▼▼▼

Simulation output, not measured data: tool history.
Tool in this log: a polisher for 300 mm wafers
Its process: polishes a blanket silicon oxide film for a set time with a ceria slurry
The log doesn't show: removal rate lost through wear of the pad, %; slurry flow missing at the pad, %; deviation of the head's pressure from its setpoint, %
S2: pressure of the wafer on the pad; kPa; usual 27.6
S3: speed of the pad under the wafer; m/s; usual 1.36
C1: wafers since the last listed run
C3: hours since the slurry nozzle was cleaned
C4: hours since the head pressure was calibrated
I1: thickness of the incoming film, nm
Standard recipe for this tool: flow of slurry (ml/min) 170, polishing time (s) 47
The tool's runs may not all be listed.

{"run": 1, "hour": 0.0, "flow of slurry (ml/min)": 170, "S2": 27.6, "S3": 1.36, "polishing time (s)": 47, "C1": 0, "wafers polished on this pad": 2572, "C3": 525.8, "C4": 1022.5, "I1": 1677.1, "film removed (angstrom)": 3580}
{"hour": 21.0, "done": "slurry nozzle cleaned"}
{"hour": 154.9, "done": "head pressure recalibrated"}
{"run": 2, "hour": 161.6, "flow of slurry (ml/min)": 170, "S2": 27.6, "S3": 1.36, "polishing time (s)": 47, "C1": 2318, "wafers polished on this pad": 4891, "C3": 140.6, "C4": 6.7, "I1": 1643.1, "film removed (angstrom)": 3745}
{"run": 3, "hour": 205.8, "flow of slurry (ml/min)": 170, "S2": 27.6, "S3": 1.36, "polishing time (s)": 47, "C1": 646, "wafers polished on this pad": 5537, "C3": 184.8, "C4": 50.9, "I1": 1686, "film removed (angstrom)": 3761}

▲▲▲

Reproduce exactly every line that sits between the start of the entries and the line bearing "Its process: polishes", counting both of those lines.

### Exercise answer
Simulation output, not measured data: tool history.
Tool in this log: a polisher for 300 mm wafers
Its process: polishes a blanket silicon oxide film for a set time with a ceria slurry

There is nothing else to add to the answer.